- [Record extracts]:
———
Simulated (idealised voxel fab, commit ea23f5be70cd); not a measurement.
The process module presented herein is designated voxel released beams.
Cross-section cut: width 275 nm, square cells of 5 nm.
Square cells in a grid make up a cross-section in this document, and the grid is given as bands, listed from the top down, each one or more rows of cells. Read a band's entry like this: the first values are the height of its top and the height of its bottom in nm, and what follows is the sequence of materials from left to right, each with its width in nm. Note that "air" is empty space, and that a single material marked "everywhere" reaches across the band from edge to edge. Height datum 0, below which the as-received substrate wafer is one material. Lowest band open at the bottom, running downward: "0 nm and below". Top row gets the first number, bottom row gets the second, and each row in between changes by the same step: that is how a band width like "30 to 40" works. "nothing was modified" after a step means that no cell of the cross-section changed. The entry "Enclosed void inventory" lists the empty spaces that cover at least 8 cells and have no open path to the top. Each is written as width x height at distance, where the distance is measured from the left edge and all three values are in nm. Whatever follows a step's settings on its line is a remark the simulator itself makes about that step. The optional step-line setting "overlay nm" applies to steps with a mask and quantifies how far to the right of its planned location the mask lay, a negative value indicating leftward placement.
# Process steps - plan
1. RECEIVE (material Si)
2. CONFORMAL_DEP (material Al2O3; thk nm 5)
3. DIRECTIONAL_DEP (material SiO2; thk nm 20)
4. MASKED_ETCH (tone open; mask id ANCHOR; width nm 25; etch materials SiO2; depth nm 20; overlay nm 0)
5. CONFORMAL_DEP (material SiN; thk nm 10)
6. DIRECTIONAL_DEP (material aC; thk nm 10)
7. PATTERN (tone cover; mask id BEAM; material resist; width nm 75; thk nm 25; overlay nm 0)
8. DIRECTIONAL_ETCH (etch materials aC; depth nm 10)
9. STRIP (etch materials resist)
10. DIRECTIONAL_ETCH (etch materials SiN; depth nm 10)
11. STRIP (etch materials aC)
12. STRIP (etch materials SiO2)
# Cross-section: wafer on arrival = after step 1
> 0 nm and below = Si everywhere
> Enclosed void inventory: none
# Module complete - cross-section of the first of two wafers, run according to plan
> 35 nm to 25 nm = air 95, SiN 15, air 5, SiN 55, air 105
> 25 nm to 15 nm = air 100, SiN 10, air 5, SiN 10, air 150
———

- [Task item]: Repeat exactly, and only, the run of lines from the start of the material above through the line that holds "Cross-section cut: width".

- [Task answer]:
Simulated (idealised voxel fab, commit ea23f5be70cd); not a measurement.
The process module presented herein is designated voxel released beams.
Cross-section cut: width 275 nm, square cells of 5 nm.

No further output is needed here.